**Activity**. From the first line of the data through the line containing "Killed dies count", return each line exactly.

[Opening Entries supplied section]

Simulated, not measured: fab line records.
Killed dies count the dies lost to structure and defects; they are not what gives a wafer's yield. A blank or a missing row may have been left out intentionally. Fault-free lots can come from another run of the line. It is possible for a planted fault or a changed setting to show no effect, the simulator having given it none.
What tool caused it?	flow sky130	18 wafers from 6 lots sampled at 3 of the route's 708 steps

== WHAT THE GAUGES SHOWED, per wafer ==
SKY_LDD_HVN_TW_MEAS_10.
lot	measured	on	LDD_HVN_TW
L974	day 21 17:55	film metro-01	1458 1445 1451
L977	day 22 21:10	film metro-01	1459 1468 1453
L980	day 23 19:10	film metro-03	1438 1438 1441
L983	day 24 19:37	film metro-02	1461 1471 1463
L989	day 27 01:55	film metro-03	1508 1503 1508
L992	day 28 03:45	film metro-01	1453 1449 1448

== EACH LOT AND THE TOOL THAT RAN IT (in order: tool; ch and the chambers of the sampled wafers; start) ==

[Closing Entries supplied section]

**Answer section**.
Simulated, not measured: fab line records.
Killed dies count the dies lost to structure and defects; they are not what gives a wafer's yield. A blank or a missing row may have been left out intentionally. Fault-free lots can come from another run of the line. It is possible for a planted fault or a changed setting to show no effect, the simulator having given it none.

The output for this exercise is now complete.